Work request:
Your answer must hold only the lines below from the line containing "State what can" through the line containing "Caption: Raised (U)", each reproduced exactly.

'''
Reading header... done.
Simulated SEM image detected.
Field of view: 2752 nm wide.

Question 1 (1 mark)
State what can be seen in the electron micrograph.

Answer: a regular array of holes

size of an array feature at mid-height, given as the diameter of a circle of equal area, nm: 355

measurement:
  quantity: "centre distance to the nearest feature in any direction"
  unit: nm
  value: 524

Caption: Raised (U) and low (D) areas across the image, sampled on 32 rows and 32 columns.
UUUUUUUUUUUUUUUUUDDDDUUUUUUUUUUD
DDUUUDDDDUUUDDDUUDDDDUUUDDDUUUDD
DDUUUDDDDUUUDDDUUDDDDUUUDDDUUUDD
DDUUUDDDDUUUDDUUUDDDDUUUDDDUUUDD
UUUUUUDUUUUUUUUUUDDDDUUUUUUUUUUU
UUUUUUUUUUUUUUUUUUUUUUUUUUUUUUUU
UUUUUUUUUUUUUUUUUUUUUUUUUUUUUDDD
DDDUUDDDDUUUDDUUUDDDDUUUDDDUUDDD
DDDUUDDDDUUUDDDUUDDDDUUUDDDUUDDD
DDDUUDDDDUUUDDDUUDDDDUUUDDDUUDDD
'''

Exercise answer:
State what can be seen in the electron micrograph.

Answer: a regular array of holes

size of an array feature at mid-height, given as the diameter of a circle of equal area, nm: 355

measurement:
  quantity: "centre distance to the nearest feature in any direction"
  unit: nm
  value: 524

Caption: Raised (U) and low (D) areas across the image, sampled on 32 rows and 32 columns.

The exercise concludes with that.